*REQUIRED ACTION*
Copy the lines of the entries exactly, from the opening one to the one holding "Height 0 is", and leave out everything after.

*ENTRIES SUPPLIED*
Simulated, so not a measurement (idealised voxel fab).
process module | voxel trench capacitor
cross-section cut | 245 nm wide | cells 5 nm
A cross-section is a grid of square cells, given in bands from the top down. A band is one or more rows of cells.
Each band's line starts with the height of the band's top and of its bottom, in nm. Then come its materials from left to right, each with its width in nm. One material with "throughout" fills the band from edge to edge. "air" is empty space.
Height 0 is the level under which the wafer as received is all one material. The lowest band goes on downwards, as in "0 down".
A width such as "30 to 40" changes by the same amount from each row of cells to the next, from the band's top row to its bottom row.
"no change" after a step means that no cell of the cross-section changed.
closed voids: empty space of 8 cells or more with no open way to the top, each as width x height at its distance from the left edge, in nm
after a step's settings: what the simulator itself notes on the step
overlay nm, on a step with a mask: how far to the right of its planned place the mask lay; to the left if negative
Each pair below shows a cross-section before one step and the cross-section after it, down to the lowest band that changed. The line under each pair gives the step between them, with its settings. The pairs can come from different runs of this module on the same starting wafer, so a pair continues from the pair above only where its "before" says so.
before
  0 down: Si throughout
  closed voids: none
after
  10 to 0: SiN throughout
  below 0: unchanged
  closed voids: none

*TASK SOLUTION*
Simulated, so not a measurement (idealised voxel fab).
process module | voxel trench capacitor
cross-section cut | 245 nm wide | cells 5 nm
A cross-section is a grid of square cells, given in bands from the top down. A band is one or more rows of cells.
Each band's line starts with the height of the band's top and of its bottom, in nm. Then come its materials from left to right, each with its width in nm. One material with "throughout" fills the band from edge to edge. "air" is empty space.
Height 0 is the level under which the wafer as received is all one material. The lowest band goes on downwards, as in "0 down".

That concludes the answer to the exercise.